Would you repeat every line of the data exactly?

Excerpted data |

____________

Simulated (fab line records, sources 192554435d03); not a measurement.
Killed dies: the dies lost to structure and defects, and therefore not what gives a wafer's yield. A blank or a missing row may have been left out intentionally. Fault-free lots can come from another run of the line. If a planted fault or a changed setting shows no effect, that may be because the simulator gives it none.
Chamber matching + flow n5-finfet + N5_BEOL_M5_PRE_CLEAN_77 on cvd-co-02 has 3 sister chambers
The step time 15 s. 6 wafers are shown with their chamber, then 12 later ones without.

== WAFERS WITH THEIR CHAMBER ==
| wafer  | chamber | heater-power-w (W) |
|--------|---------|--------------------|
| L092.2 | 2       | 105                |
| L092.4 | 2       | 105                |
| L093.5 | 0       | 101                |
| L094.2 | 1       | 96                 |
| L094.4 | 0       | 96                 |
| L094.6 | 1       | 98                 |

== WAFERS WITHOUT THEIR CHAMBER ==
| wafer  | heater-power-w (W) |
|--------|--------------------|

____________

Written solution |
Simulated (fab line records, sources 192554435d03); not a measurement.
Killed dies: the dies lost to structure and defects, and therefore not what gives a wafer's yield. A blank or a missing row may have been left out intentionally. Fault-free lots can come from another run of the line. If a planted fault or a changed setting shows no effect, that may be because the simulator gives it none.
Chamber matching + flow n5-finfet + N5_BEOL_M5_PRE_CLEAN_77 on cvd-co-02 has 3 sister chambers
The step time 15 s. 6 wafers are shown with their chamber, then 12 later ones without.

== WAFERS WITH THEIR CHAMBER ==
| wafer  | chamber | heater-power-w (W) |
|--------|---------|--------------------|
| L092.2 | 2       | 105                |
| L092.4 | 2       | 105                |
| L093.5 | 0       | 101                |
| L094.2 | 1       | 96                 |
| L094.4 | 0       | 96                 |
| L094.6 | 1       | 98                 |

== WAFERS WITHOUT THEIR CHAMBER ==
| wafer  | heater-power-w (W) |
|--------|--------------------|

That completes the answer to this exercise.